▸ **Source information**
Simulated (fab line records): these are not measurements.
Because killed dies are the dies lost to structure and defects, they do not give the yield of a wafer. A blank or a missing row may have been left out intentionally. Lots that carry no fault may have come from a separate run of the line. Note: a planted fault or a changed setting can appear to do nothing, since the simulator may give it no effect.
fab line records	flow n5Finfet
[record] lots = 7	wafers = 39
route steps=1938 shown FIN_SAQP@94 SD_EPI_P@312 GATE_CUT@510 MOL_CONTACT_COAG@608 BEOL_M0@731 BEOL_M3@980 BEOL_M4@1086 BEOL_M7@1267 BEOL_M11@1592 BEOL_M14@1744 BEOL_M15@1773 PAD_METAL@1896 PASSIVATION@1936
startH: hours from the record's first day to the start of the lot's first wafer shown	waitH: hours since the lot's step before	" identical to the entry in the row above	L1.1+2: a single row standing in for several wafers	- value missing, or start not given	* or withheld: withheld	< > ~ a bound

▸ **Activity**
Quote, with nothing altered, all lines from the start of the entries to the line that carries "route steps=1938 shown", inclusive.

▸ **Problem solution**
Simulated (fab line records): these are not measurements.
Because killed dies are the dies lost to structure and defects, they do not give the yield of a wafer. A blank or a missing row may have been left out intentionally. Lots that carry no fault may have come from a separate run of the line. Note: a planted fault or a changed setting can appear to do nothing, since the simulator may give it no effect.
fab line records	flow n5Finfet
[record] lots = 7	wafers = 39
route steps=1938 shown FIN_SAQP@94 SD_EPI_P@312 GATE_CUT@510 MOL_CONTACT_COAG@608 BEOL_M0@731 BEOL_M3@980 BEOL_M4@1086 BEOL_M7@1267 BEOL_M11@1592 BEOL_M14@1744 BEOL_M15@1773 PAD_METAL@1896 PASSIVATION@1936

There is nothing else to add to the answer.